* [WORK ORDER]
Your job is to restate each entry word for word.

* [LISTED ENTRIES]
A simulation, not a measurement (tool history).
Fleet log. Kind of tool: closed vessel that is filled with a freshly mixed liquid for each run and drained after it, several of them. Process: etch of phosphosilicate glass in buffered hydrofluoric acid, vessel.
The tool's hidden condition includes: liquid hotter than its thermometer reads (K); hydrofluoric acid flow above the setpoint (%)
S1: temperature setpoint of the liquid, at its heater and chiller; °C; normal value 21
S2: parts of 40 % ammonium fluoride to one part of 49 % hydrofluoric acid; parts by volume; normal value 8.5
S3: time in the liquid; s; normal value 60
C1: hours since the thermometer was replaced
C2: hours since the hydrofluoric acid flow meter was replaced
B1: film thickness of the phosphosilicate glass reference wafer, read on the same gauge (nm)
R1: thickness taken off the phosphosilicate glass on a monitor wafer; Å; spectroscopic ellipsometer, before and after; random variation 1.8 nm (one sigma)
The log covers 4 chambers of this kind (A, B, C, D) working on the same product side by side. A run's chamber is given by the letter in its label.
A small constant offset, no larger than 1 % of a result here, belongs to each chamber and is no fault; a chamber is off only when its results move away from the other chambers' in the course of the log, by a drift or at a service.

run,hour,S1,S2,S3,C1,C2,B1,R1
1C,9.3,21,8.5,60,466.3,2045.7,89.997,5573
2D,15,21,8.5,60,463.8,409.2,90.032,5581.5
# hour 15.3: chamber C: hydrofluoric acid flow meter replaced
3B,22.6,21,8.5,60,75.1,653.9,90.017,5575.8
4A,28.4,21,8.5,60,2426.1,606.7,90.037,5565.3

* [EXERCISE RESULT]
A simulation, not a measurement (tool history).
Fleet log. Kind of tool: closed vessel that is filled with a freshly mixed liquid for each run and drained after it, several of them. Process: etch of phosphosilicate glass in buffered hydrofluoric acid, vessel.
The tool's hidden condition includes: liquid hotter than its thermometer reads (K); hydrofluoric acid flow above the setpoint (%)
S1: temperature setpoint of the liquid, at its heater and chiller; °C; normal value 21
S2: parts of 40 % ammonium fluoride to one part of 49 % hydrofluoric acid; parts by volume; normal value 8.5
S3: time in the liquid; s; normal value 60
C1: hours since the thermometer was replaced
C2: hours since the hydrofluoric acid flow meter was replaced
B1: film thickness of the phosphosilicate glass reference wafer, read on the same gauge (nm)
R1: thickness taken off the phosphosilicate glass on a monitor wafer; Å; spectroscopic ellipsometer, before and after; random variation 1.8 nm (one sigma)
The log covers 4 chambers of this kind (A, B, C, D) working on the same product side by side. A run's chamber is given by the letter in its label.
A small constant offset, no larger than 1 % of a result here, belongs to each chamber and is no fault; a chamber is off only when its results move away from the other chambers' in the course of the log, by a drift or at a service.

run,hour,S1,S2,S3,C1,C2,B1,R1
1C,9.3,21,8.5,60,466.3,2045.7,89.997,5573
2D,15,21,8.5,60,463.8,409.2,90.032,5581.5
# hour 15.3: chamber C: hydrofluoric acid flow meter replaced
3B,22.6,21,8.5,60,75.1,653.9,90.017,5575.8
4A,28.4,21,8.5,60,2426.1,606.7,90.037,5565.3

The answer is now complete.